ASSIGNED TASK: Consider the listing below. Extract exactly the lines from the line containing "Printed o .... surface is raised" to the line containing "oooooooooooooo..", both included.

-----

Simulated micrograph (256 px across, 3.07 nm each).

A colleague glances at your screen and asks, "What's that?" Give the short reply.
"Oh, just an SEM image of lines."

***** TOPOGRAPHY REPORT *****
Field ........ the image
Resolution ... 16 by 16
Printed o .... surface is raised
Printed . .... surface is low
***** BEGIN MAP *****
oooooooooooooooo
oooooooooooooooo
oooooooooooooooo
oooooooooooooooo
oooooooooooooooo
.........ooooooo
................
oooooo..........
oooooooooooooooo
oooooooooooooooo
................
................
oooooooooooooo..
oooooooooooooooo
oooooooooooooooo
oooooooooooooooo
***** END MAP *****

-----

TASK RESPONSE:
Printed o .... surface is raised
Printed . .... surface is low
***** BEGIN MAP *****
oooooooooooooooo
oooooooooooooooo
oooooooooooooooo
oooooooooooooooo
oooooooooooooooo
.........ooooooo
................
oooooo..........
oooooooooooooooo
oooooooooooooooo
................
................
oooooooooooooo..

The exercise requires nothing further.